○ ○ ○
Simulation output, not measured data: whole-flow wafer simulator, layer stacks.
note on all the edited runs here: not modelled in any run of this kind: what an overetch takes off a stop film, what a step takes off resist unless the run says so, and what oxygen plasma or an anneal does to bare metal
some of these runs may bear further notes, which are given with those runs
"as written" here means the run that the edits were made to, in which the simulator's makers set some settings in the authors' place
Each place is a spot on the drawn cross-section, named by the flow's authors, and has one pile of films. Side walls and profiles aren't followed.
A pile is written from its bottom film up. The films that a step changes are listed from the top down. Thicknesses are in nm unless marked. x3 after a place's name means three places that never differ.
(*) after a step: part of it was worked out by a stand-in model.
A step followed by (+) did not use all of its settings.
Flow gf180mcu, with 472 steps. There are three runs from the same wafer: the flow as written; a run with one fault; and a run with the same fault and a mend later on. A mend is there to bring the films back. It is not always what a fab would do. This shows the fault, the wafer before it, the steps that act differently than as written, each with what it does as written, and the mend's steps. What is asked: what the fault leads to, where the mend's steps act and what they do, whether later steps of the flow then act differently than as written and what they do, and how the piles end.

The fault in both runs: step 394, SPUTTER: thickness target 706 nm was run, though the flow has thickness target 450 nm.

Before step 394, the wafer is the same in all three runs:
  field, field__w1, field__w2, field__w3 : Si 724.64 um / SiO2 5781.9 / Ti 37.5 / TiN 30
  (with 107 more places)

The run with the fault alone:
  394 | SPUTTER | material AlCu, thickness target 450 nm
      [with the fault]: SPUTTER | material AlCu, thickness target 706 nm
○ ○ ○

Output the full listing exactly as it stands.

Simulation output, not measured data: whole-flow wafer simulator, layer stacks.
note on all the edited runs here: not modelled in any run of this kind: what an overetch takes off a stop film, what a step takes off resist unless the run says so, and what oxygen plasma or an anneal does to bare metal
some of these runs may bear further notes, which are given with those runs
"as written" here means the run that the edits were made to, in which the simulator's makers set some settings in the authors' place
Each place is a spot on the drawn cross-section, named by the flow's authors, and has one pile of films. Side walls and profiles aren't followed.
A pile is written from its bottom film up. The films that a step changes are listed from the top down. Thicknesses are in nm unless marked. x3 after a place's name means three places that never differ.
(*) after a step: part of it was worked out by a stand-in model.
A step followed by (+) did not use all of its settings.
Flow gf180mcu, with 472 steps. There are three runs from the same wafer: the flow as written; a run with one fault; and a run with the same fault and a mend later on. A mend is there to bring the films back. It is not always what a fab would do. This shows the fault, the wafer before it, the steps that act differently than as written, each with what it does as written, and the mend's steps. What is asked: what the fault leads to, where the mend's steps act and what they do, whether later steps of the flow then act differently than as written and what they do, and how the piles end.

The fault in both runs: step 394, SPUTTER: thickness target 706 nm was run, though the flow has thickness target 450 nm.

Before step 394, the wafer is the same in all three runs:
  field, field__w1, field__w2, field__w3 : Si 724.64 um / SiO2 5781.9 / Ti 37.5 / TiN 30
  (with 107 more places)

The run with the fault alone:
  394 | SPUTTER | material AlCu, thickness target 450 nm
      [with the fault]: SPUTTER | material AlCu, thickness target 706 nm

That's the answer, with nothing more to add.